### Action item
Copy precisely the first line of the material below and every later line, stopping with the line that contains "run 8 hour=35.9".

### Given data
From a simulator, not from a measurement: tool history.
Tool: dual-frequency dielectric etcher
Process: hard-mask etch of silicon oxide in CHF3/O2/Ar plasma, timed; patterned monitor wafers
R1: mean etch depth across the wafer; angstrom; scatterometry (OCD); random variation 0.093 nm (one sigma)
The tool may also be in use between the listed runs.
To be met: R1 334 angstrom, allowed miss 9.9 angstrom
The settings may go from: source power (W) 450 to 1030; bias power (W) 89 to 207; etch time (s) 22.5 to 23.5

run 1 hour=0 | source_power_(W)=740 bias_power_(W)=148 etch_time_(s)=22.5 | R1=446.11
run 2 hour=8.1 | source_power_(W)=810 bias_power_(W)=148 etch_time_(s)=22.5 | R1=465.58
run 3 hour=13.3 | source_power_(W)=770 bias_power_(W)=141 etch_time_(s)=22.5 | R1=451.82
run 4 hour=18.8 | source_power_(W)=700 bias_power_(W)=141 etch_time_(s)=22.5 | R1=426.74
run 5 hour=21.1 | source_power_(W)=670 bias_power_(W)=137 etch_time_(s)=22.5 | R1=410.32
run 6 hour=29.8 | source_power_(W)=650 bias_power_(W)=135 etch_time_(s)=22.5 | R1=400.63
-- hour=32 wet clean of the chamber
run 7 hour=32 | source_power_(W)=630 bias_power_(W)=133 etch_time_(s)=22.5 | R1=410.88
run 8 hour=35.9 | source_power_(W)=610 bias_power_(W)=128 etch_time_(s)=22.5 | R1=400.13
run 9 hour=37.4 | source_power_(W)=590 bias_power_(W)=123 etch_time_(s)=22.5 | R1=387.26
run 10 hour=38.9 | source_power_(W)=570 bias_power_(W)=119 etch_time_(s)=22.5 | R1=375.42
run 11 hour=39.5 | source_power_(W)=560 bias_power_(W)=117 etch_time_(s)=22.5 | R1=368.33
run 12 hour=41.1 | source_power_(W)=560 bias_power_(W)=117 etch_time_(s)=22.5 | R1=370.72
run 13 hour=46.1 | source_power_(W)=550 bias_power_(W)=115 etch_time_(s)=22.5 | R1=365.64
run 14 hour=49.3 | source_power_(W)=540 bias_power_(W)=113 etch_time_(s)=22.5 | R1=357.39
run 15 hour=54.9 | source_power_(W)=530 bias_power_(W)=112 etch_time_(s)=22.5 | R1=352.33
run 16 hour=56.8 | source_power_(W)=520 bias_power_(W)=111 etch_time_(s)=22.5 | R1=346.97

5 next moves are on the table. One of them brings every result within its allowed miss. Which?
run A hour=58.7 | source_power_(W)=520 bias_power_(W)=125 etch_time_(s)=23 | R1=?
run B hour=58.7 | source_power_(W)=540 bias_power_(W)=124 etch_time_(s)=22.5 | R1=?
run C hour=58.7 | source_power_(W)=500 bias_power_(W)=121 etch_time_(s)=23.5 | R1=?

### Your solution
From a simulator, not from a measurement: tool history.
Tool: dual-frequency dielectric etcher
Process: hard-mask etch of silicon oxide in CHF3/O2/Ar plasma, timed; patterned monitor wafers
R1: mean etch depth across the wafer; angstrom; scatterometry (OCD); random variation 0.093 nm (one sigma)
The tool may also be in use between the listed runs.
To be met: R1 334 angstrom, allowed miss 9.9 angstrom
The settings may go from: source power (W) 450 to 1030; bias power (W) 89 to 207; etch time (s) 22.5 to 23.5

run 1 hour=0 | source_power_(W)=740 bias_power_(W)=148 etch_time_(s)=22.5 | R1=446.11
run 2 hour=8.1 | source_power_(W)=810 bias_power_(W)=148 etch_time_(s)=22.5 | R1=465.58
run 3 hour=13.3 | source_power_(W)=770 bias_power_(W)=141 etch_time_(s)=22.5 | R1=451.82
run 4 hour=18.8 | source_power_(W)=700 bias_power_(W)=141 etch_time_(s)=22.5 | R1=426.74
run 5 hour=21.1 | source_power_(W)=670 bias_power_(W)=137 etch_time_(s)=22.5 | R1=410.32
run 6 hour=29.8 | source_power_(W)=650 bias_power_(W)=135 etch_time_(s)=22.5 | R1=400.63
-- hour=32 wet clean of the chamber
run 7 hour=32 | source_power_(W)=630 bias_power_(W)=133 etch_time_(s)=22.5 | R1=410.88
run 8 hour=35.9 | source_power_(W)=610 bias_power_(W)=128 etch_time_(s)=22.5 | R1=400.13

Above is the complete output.